Information supplied —
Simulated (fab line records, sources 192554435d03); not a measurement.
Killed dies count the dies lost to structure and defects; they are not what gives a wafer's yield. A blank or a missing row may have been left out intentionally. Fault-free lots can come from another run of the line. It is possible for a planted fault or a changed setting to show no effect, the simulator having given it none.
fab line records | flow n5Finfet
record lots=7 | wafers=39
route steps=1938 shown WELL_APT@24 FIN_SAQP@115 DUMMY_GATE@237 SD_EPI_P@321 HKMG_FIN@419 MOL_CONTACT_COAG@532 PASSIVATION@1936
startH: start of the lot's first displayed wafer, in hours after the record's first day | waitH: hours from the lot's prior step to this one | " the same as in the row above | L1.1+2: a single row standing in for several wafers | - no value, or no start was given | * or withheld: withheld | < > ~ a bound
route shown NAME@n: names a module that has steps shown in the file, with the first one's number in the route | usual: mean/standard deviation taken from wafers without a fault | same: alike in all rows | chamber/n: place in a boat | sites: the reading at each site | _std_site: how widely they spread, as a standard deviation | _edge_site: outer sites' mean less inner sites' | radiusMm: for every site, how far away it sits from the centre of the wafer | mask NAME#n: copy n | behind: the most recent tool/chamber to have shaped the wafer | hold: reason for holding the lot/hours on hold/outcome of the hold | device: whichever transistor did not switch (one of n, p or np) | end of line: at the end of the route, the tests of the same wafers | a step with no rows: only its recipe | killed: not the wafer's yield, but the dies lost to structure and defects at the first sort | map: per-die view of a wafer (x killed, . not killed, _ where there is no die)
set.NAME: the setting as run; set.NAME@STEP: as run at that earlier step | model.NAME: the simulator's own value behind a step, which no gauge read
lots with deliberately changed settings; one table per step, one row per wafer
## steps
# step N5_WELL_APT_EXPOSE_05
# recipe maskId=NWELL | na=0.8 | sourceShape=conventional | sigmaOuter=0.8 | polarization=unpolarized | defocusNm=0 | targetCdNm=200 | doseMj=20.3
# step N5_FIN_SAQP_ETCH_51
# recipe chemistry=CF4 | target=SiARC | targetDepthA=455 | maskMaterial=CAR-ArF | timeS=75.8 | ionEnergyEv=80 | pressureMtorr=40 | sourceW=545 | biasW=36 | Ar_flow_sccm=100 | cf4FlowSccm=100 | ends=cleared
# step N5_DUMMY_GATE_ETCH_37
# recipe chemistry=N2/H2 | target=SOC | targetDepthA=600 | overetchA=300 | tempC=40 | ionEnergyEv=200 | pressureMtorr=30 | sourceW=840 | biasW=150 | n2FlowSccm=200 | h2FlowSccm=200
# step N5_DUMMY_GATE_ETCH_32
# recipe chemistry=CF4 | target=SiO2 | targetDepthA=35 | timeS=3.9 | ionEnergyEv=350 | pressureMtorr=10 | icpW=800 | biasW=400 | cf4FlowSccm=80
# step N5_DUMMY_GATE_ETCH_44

Assignment —
Among the entries above, locate the lines containing "set.NAME: the setting" and "# recipe chemistry=CF4 | target=SiO2", and transcribe exactly those two lines and all lines between.

Worked solution —
set.NAME: the setting as run; set.NAME@STEP: as run at that earlier step | model.NAME: the simulator's own value behind a step, which no gauge read
lots with deliberately changed settings; one table per step, one row per wafer
## steps
# step N5_WELL_APT_EXPOSE_05
# recipe maskId=NWELL | na=0.8 | sourceShape=conventional | sigmaOuter=0.8 | polarization=unpolarized | defocusNm=0 | targetCdNm=200 | doseMj=20.3
# step N5_FIN_SAQP_ETCH_51
# recipe chemistry=CF4 | target=SiARC | targetDepthA=455 | maskMaterial=CAR-ArF | timeS=75.8 | ionEnergyEv=80 | pressureMtorr=40 | sourceW=545 | biasW=36 | Ar_flow_sccm=100 | cf4FlowSccm=100 | ends=cleared
# step N5_DUMMY_GATE_ETCH_37
# recipe chemistry=N2/H2 | target=SOC | targetDepthA=600 | overetchA=300 | tempC=40 | ionEnergyEv=200 | pressureMtorr=30 | sourceW=840 | biasW=150 | n2FlowSccm=200 | h2FlowSccm=200
# step N5_DUMMY_GATE_ETCH_32
# recipe chemistry=CF4 | target=SiO2 | targetDepthA=35 | timeS=3.9 | ionEnergyEv=350 | pressureMtorr=10 | icpW=800 | biasW=400 | cf4FlowSccm=80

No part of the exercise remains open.